###

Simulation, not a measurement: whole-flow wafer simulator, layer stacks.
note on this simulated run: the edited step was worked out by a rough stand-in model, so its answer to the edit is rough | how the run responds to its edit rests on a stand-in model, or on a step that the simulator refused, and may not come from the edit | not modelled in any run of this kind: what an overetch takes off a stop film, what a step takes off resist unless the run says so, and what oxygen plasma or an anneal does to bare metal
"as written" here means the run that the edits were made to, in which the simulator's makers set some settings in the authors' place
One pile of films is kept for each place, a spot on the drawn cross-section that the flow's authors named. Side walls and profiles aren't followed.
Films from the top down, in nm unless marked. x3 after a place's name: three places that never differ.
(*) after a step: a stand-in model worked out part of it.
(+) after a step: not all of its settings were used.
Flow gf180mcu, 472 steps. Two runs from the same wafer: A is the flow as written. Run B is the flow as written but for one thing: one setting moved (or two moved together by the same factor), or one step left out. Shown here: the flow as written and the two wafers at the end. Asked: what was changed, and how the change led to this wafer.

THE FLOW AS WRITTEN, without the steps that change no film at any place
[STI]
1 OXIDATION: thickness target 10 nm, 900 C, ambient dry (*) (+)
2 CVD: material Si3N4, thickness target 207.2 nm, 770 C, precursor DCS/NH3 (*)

###

> [REQUIREMENT]: Copy out every record above exactly as written.

> [TASK OUTPUT]:
Simulation, not a measurement: whole-flow wafer simulator, layer stacks.
note on this simulated run: the edited step was worked out by a rough stand-in model, so its answer to the edit is rough | how the run responds to its edit rests on a stand-in model, or on a step that the simulator refused, and may not come from the edit | not modelled in any run of this kind: what an overetch takes off a stop film, what a step takes off resist unless the run says so, and what oxygen plasma or an anneal does to bare metal
"as written" here means the run that the edits were made to, in which the simulator's makers set some settings in the authors' place
One pile of films is kept for each place, a spot on the drawn cross-section that the flow's authors named. Side walls and profiles aren't followed.
Films from the top down, in nm unless marked. x3 after a place's name: three places that never differ.
(*) after a step: a stand-in model worked out part of it.
(+) after a step: not all of its settings were used.
Flow gf180mcu, 472 steps. Two runs from the same wafer: A is the flow as written. Run B is the flow as written but for one thing: one setting moved (or two moved together by the same factor), or one step left out. Shown here: the flow as written and the two wafers at the end. Asked: what was changed, and how the change led to this wafer.

THE FLOW AS WRITTEN, without the steps that change no film at any place
[STI]
1 OXIDATION: thickness target 10 nm, 900 C, ambient dry (*) (+)
2 CVD: material Si3N4, thickness target 207.2 nm, 770 C, precursor DCS/NH3 (*)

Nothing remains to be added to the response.